━━━━━━━━━━━━━━━━

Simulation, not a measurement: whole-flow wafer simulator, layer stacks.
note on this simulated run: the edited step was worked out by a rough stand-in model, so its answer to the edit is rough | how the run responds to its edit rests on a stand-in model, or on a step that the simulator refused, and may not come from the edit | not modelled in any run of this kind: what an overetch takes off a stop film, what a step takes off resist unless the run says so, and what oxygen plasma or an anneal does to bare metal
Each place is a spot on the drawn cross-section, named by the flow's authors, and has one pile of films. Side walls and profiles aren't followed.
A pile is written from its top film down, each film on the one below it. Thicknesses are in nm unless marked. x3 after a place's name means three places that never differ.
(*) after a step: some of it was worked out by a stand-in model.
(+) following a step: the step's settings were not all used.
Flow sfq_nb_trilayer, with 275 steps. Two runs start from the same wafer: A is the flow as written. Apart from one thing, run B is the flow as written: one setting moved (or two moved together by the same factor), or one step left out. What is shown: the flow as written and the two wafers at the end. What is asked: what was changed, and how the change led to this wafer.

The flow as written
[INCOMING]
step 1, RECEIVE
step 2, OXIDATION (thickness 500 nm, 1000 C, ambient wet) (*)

━━━━━━━━━━━━━━━━

*WORK ITEM:* Repeat the data in full. Alter nothing.

*YOUR RESPONSE:*
Simulation, not a measurement: whole-flow wafer simulator, layer stacks.
note on this simulated run: the edited step was worked out by a rough stand-in model, so its answer to the edit is rough | how the run responds to its edit rests on a stand-in model, or on a step that the simulator refused, and may not come from the edit | not modelled in any run of this kind: what an overetch takes off a stop film, what a step takes off resist unless the run says so, and what oxygen plasma or an anneal does to bare metal
Each place is a spot on the drawn cross-section, named by the flow's authors, and has one pile of films. Side walls and profiles aren't followed.
A pile is written from its top film down, each film on the one below it. Thicknesses are in nm unless marked. x3 after a place's name means three places that never differ.
(*) after a step: some of it was worked out by a stand-in model.
(+) following a step: the step's settings were not all used.
Flow sfq_nb_trilayer, with 275 steps. Two runs start from the same wafer: A is the flow as written. Apart from one thing, run B is the flow as written: one setting moved (or two moved together by the same factor), or one step left out. What is shown: the flow as written and the two wafers at the end. What is asked: what was changed, and how the change led to this wafer.

The flow as written
[INCOMING]
step 1, RECEIVE
step 2, OXIDATION (thickness 500 nm, 1000 C, ambient wet) (*)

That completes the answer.